..........

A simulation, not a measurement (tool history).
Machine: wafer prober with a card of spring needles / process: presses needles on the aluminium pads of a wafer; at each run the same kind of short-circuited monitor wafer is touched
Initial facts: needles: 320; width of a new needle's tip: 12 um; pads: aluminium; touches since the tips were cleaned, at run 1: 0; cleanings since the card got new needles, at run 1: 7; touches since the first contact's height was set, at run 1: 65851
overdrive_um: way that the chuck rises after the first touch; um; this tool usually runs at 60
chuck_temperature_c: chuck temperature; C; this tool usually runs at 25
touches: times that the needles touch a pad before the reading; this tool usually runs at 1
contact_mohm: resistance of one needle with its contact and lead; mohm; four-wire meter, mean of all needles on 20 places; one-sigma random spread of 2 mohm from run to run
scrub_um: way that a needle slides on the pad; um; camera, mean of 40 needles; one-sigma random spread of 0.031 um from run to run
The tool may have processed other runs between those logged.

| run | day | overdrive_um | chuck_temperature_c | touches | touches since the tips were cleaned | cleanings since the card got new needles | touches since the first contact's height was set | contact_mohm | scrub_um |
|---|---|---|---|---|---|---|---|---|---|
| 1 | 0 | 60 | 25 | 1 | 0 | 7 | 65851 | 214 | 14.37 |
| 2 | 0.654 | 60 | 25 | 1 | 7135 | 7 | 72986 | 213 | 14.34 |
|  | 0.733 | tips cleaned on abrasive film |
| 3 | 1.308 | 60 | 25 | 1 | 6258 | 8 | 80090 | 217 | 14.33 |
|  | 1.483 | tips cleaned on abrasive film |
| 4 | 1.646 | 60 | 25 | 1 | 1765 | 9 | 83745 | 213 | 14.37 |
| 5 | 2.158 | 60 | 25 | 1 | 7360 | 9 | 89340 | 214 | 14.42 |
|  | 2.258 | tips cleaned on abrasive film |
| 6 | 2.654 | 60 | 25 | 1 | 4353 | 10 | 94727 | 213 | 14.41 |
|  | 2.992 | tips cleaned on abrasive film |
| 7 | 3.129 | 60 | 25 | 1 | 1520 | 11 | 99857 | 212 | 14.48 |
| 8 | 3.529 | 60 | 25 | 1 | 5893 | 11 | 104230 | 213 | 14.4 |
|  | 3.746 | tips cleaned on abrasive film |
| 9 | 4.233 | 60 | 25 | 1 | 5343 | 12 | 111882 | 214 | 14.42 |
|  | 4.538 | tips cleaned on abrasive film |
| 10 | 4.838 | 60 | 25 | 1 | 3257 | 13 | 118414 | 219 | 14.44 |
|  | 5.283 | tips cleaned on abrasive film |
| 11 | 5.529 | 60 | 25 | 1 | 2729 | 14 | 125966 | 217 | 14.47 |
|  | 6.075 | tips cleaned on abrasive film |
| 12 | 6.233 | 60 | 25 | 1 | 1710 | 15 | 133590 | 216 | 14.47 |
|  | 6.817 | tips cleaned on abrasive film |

..........

Taking the listing above as the source, transcribe only the lines starting at the line with "Initial facts: needles: 320;" and going through the line with "contact_mohm: resistance of", unaltered and with both ends included.

# Answer section
Initial facts: needles: 320; width of a new needle's tip: 12 um; pads: aluminium; touches since the tips were cleaned, at run 1: 0; cleanings since the card got new needles, at run 1: 7; touches since the first contact's height was set, at run 1: 65851
overdrive_um: way that the chuck rises after the first touch; um; this tool usually runs at 60
chuck_temperature_c: chuck temperature; C; this tool usually runs at 25
touches: times that the needles touch a pad before the reading; this tool usually runs at 1
contact_mohm: resistance of one needle with its contact and lead; mohm; four-wire meter, mean of all needles on 20 places; one-sigma random spread of 2 mohm from run to run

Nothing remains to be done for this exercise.